EXERCISE
The entries shown below should be output exactly as they appear.

DATASET RECORDS

——————

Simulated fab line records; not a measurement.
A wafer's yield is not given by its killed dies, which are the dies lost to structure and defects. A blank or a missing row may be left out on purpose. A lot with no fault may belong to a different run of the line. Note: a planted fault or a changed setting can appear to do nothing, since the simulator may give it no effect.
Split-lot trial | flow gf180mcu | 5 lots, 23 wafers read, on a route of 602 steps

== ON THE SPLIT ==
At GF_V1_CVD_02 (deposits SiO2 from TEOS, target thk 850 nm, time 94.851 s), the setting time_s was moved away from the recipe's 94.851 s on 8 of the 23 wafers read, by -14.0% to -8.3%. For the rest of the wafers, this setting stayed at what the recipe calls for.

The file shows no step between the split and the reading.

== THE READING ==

——————

RESPONSE BOX
Simulated fab line records; not a measurement.
A wafer's yield is not given by its killed dies, which are the dies lost to structure and defects. A blank or a missing row may be left out on purpose. A lot with no fault may belong to a different run of the line. Note: a planted fault or a changed setting can appear to do nothing, since the simulator may give it no effect.
Split-lot trial | flow gf180mcu | 5 lots, 23 wafers read, on a route of 602 steps

== ON THE SPLIT ==
At GF_V1_CVD_02 (deposits SiO2 from TEOS, target thk 850 nm, time 94.851 s), the setting time_s was moved away from the recipe's 94.851 s on 8 of the 23 wafers read, by -14.0% to -8.3%. For the rest of the wafers, this setting stayed at what the recipe calls for.

The file shows no step between the split and the reading.

== THE READING ==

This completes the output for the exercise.